◆ **Assignment**:
Please repeat the records exactly from their first line, finishing at the line containing "42.5 42.1 42.6" and including it.

━━━━━━
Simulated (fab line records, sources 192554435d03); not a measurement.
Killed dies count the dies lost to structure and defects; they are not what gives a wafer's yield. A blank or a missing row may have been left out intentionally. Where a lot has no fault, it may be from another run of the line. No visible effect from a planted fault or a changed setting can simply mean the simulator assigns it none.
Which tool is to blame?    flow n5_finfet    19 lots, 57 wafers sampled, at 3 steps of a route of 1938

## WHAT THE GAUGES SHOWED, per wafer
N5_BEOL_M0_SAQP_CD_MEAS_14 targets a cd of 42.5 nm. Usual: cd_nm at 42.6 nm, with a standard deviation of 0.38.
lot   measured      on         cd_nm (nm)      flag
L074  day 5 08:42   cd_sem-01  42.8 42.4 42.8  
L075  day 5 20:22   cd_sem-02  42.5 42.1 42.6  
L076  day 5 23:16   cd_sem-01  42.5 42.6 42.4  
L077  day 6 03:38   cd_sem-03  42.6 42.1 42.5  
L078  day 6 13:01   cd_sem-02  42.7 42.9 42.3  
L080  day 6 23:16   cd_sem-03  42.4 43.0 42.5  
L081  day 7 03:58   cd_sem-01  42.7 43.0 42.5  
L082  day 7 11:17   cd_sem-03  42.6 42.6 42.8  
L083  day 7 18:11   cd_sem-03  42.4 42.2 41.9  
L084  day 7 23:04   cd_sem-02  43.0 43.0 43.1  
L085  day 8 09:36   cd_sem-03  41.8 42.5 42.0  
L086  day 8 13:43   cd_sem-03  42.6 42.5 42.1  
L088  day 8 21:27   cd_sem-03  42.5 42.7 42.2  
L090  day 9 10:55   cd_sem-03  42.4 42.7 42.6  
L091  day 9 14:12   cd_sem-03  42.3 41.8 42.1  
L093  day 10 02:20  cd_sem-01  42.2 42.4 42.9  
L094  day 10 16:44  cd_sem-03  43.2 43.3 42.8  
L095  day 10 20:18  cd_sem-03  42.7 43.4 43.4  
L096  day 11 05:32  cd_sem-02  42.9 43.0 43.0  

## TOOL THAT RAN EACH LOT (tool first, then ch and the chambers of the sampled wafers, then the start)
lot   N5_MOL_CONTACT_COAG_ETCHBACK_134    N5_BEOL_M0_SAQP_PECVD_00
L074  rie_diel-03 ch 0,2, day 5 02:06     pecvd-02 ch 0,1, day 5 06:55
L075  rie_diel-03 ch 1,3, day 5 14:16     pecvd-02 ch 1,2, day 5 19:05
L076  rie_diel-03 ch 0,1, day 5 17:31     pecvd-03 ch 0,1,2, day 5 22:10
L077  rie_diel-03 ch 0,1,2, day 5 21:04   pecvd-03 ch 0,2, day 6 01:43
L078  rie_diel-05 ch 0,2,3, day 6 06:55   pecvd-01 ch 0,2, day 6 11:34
━━━━━━

◆ **Your solution**:
Simulated (fab line records, sources 192554435d03); not a measurement.
Killed dies count the dies lost to structure and defects; they are not what gives a wafer's yield. A blank or a missing row may have been left out intentionally. Where a lot has no fault, it may be from another run of the line. No visible effect from a planted fault or a changed setting can simply mean the simulator assigns it none.
Which tool is to blame?    flow n5_finfet    19 lots, 57 wafers sampled, at 3 steps of a route of 1938

## WHAT THE GAUGES SHOWED, per wafer
N5_BEOL_M0_SAQP_CD_MEAS_14 targets a cd of 42.5 nm. Usual: cd_nm at 42.6 nm, with a standard deviation of 0.38.
lot   measured      on         cd_nm (nm)      flag
L074  day 5 08:42   cd_sem-01  42.8 42.4 42.8  
L075  day 5 20:22   cd_sem-02  42.5 42.1 42.6  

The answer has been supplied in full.